┄┄┄┄┄┄

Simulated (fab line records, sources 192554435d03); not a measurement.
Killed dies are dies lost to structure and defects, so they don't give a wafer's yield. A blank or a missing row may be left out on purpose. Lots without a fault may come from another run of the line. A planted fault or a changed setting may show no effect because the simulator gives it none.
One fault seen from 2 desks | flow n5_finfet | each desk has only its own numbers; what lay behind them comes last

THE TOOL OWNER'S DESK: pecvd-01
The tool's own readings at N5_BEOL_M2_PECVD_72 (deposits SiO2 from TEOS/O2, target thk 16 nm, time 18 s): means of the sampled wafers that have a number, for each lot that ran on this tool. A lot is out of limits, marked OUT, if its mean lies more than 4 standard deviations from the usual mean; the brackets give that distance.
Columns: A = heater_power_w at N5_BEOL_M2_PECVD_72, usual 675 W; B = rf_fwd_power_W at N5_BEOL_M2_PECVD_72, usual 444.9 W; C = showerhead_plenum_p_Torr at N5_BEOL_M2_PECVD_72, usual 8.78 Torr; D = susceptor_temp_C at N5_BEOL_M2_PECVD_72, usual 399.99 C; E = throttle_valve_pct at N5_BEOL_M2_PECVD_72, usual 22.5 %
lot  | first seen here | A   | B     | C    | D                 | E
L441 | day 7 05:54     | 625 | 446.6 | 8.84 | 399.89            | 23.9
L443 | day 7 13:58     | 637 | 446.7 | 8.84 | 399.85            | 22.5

┄┄┄┄┄┄

• Brief: Exact repetition of every entry in the data is required.

• Task response:
Simulated (fab line records, sources 192554435d03); not a measurement.
Killed dies are dies lost to structure and defects, so they don't give a wafer's yield. A blank or a missing row may be left out on purpose. Lots without a fault may come from another run of the line. A planted fault or a changed setting may show no effect because the simulator gives it none.
One fault seen from 2 desks | flow n5_finfet | each desk has only its own numbers; what lay behind them comes last

THE TOOL OWNER'S DESK: pecvd-01
The tool's own readings at N5_BEOL_M2_PECVD_72 (deposits SiO2 from TEOS/O2, target thk 16 nm, time 18 s): means of the sampled wafers that have a number, for each lot that ran on this tool. A lot is out of limits, marked OUT, if its mean lies more than 4 standard deviations from the usual mean; the brackets give that distance.
Columns: A = heater_power_w at N5_BEOL_M2_PECVD_72, usual 675 W; B = rf_fwd_power_W at N5_BEOL_M2_PECVD_72, usual 444.9 W; C = showerhead_plenum_p_Torr at N5_BEOL_M2_PECVD_72, usual 8.78 Torr; D = susceptor_temp_C at N5_BEOL_M2_PECVD_72, usual 399.99 C; E = throttle_valve_pct at N5_BEOL_M2_PECVD_72, usual 22.5 %
lot  | first seen here | A   | B     | C    | D                 | E
L441 | day 7 05:54     | 625 | 446.6 | 8.84 | 399.89            | 23.9
L443 | day 7 13:58     | 637 | 446.7 | 8.84 | 399.85            | 22.5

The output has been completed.